Activity — Please reproduce the data below exactly, from the first line through the line containing "Square cell edge", and leave every later line out.

Extracted records —
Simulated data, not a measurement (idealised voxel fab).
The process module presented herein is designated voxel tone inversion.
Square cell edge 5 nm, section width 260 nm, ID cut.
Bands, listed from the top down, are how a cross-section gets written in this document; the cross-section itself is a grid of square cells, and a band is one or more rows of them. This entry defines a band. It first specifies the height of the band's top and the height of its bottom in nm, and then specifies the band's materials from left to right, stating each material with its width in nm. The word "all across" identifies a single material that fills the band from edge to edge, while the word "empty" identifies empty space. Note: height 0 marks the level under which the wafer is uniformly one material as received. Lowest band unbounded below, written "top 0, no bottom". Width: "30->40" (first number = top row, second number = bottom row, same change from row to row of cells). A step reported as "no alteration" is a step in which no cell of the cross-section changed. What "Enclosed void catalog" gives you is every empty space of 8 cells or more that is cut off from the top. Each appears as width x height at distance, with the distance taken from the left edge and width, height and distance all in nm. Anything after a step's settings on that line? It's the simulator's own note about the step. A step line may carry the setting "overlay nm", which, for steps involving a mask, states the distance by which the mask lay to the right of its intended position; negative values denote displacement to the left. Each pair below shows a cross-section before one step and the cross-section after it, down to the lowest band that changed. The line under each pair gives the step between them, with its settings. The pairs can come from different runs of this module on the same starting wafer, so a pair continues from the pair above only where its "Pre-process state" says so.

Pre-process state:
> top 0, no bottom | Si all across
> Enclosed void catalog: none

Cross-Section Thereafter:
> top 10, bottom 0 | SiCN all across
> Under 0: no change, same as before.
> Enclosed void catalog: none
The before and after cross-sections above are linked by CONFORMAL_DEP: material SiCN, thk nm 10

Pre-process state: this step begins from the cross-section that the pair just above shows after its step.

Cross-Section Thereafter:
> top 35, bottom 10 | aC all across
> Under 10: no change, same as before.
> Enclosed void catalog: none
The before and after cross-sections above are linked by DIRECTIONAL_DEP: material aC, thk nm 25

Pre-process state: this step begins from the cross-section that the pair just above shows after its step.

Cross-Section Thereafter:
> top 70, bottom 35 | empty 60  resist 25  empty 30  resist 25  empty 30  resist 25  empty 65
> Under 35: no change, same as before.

Response area —
Simulated data, not a measurement (idealised voxel fab).
The process module presented herein is designated voxel tone inversion.
Square cell edge 5 nm, section width 260 nm, ID cut.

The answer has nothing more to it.